#### Data extracts
============
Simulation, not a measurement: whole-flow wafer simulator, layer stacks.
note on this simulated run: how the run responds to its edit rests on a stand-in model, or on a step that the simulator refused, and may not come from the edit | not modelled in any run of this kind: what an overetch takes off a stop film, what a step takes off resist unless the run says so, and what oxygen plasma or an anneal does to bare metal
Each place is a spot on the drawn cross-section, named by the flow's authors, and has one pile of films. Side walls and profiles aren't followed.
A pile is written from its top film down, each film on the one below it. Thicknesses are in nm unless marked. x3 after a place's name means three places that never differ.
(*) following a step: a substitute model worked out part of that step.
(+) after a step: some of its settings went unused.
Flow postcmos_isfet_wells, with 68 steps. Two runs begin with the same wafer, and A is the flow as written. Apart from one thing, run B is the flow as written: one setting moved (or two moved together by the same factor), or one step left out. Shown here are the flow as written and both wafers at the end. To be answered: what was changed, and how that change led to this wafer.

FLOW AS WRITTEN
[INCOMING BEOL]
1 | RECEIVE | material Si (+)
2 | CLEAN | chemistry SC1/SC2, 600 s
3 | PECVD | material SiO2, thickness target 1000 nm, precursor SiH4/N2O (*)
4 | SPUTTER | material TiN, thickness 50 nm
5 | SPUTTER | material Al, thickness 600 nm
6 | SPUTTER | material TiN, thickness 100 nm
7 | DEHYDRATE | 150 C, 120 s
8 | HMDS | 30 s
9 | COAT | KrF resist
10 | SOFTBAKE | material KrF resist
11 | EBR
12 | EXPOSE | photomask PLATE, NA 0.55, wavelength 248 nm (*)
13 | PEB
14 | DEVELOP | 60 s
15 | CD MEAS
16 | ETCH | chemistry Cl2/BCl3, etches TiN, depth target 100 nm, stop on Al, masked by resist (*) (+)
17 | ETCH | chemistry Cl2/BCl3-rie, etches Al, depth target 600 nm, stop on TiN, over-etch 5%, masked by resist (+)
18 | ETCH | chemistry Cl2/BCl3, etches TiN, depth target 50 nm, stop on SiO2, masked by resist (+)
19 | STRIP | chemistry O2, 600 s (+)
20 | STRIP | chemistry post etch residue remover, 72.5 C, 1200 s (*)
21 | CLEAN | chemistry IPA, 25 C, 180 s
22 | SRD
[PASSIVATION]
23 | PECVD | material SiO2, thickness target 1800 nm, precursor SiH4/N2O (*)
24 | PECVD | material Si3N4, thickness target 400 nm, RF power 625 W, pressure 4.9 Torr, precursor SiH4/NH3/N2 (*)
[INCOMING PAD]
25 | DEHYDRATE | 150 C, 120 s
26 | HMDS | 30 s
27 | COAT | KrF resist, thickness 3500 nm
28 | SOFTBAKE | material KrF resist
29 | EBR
============

#### Work request
Exactly as they appear, please write out the lines from the opening of the listing above down to the line containing "2 | CLEAN | chemistry SC1/SC2, 600 s", with both end lines included.

#### Task result
Simulation, not a measurement: whole-flow wafer simulator, layer stacks.
note on this simulated run: how the run responds to its edit rests on a stand-in model, or on a step that the simulator refused, and may not come from the edit | not modelled in any run of this kind: what an overetch takes off a stop film, what a step takes off resist unless the run says so, and what oxygen plasma or an anneal does to bare metal
Each place is a spot on the drawn cross-section, named by the flow's authors, and has one pile of films. Side walls and profiles aren't followed.
A pile is written from its top film down, each film on the one below it. Thicknesses are in nm unless marked. x3 after a place's name means three places that never differ.
(*) following a step: a substitute model worked out part of that step.
(+) after a step: some of its settings went unused.
Flow postcmos_isfet_wells, with 68 steps. Two runs begin with the same wafer, and A is the flow as written. Apart from one thing, run B is the flow as written: one setting moved (or two moved together by the same factor), or one step left out. Shown here are the flow as written and both wafers at the end. To be answered: what was changed, and how that change led to this wafer.

FLOW AS WRITTEN
[INCOMING BEOL]
1 | RECEIVE | material Si (+)
2 | CLEAN | chemistry SC1/SC2, 600 s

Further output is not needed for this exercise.